## Exercise:
Would you reproduce, without any alteration, the lines from the opening line of the entries through the line that has "cross-section cut | 200 nm wide | cells 5 nm" in it?

## Records provided:
■ ■ ■ ■ ■

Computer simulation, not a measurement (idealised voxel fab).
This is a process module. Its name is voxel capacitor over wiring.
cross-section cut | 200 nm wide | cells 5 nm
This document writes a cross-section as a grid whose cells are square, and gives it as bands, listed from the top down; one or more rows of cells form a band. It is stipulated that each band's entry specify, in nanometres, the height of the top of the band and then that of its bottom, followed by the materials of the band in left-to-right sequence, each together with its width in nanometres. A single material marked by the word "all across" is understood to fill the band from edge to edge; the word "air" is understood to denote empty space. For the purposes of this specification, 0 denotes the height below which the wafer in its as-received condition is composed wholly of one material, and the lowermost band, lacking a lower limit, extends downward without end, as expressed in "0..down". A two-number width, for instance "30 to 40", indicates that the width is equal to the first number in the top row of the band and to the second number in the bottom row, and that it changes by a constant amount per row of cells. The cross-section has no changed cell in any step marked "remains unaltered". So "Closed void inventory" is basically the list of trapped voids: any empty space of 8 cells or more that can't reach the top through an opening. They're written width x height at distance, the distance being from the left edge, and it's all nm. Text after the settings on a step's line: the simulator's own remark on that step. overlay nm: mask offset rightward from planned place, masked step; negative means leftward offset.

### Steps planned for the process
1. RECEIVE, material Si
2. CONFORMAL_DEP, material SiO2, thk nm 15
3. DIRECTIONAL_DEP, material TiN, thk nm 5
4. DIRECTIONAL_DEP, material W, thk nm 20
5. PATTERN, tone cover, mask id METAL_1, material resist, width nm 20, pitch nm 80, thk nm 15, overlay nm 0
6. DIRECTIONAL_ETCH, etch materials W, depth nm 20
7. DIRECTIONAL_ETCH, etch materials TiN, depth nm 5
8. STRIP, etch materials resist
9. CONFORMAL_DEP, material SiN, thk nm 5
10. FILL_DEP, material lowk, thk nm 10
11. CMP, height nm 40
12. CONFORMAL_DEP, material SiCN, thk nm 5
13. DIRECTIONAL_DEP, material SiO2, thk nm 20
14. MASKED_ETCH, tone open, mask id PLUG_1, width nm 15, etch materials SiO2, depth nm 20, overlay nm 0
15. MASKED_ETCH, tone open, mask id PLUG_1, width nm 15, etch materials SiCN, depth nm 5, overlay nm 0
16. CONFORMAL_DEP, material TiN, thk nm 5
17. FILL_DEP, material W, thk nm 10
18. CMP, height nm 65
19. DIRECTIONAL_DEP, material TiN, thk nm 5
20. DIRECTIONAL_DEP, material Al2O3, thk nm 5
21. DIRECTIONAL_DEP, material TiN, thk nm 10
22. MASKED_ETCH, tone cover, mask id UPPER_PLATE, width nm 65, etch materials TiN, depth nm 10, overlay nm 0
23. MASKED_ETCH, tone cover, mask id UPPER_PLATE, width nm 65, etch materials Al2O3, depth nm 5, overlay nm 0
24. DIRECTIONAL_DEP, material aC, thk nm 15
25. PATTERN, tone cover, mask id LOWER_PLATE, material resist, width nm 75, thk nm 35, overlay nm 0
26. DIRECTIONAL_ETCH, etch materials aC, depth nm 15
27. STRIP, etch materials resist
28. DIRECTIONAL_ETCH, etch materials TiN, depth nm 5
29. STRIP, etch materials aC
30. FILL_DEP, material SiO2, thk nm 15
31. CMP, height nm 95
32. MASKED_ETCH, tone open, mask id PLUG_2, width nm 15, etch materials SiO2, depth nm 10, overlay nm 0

■ ■ ■ ■ ■

## Problem solution:
Computer simulation, not a measurement (idealised voxel fab).
This is a process module. Its name is voxel capacitor over wiring.
cross-section cut | 200 nm wide | cells 5 nm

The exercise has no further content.